==== Recorded information ====

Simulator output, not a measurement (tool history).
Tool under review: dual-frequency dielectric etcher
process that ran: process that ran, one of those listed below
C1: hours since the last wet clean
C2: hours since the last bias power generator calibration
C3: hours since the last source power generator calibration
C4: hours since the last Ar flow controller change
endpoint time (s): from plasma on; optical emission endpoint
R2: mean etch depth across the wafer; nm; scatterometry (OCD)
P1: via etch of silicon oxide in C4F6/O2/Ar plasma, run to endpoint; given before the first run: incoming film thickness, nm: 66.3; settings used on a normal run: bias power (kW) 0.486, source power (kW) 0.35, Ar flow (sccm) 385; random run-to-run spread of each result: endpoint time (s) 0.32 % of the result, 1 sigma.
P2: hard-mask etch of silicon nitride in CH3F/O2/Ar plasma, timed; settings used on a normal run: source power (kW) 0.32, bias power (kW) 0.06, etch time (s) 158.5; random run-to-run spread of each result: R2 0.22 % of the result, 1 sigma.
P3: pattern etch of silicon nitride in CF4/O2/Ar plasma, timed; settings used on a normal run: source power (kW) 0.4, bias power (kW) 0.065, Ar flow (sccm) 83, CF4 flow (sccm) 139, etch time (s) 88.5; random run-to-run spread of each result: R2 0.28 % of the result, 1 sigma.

====

== Work request ==
Repeat the whole listing exactly, with no omissions.

== Task answer ==
Simulator output, not a measurement (tool history).
Tool under review: dual-frequency dielectric etcher
process that ran: process that ran, one of those listed below
C1: hours since the last wet clean
C2: hours since the last bias power generator calibration
C3: hours since the last source power generator calibration
C4: hours since the last Ar flow controller change
endpoint time (s): from plasma on; optical emission endpoint
R2: mean etch depth across the wafer; nm; scatterometry (OCD)
P1: via etch of silicon oxide in C4F6/O2/Ar plasma, run to endpoint; given before the first run: incoming film thickness, nm: 66.3; settings used on a normal run: bias power (kW) 0.486, source power (kW) 0.35, Ar flow (sccm) 385; random run-to-run spread of each result: endpoint time (s) 0.32 % of the result, 1 sigma.
P2: hard-mask etch of silicon nitride in CH3F/O2/Ar plasma, timed; settings used on a normal run: source power (kW) 0.32, bias power (kW) 0.06, etch time (s) 158.5; random run-to-run spread of each result: R2 0.22 % of the result, 1 sigma.
P3: pattern etch of silicon nitride in CF4/O2/Ar plasma, timed; settings used on a normal run: source power (kW) 0.4, bias power (kW) 0.065, Ar flow (sccm) 83, CF4 flow (sccm) 139, etch time (s) 88.5; random run-to-run spread of each result: R2 0.28 % of the result, 1 sigma.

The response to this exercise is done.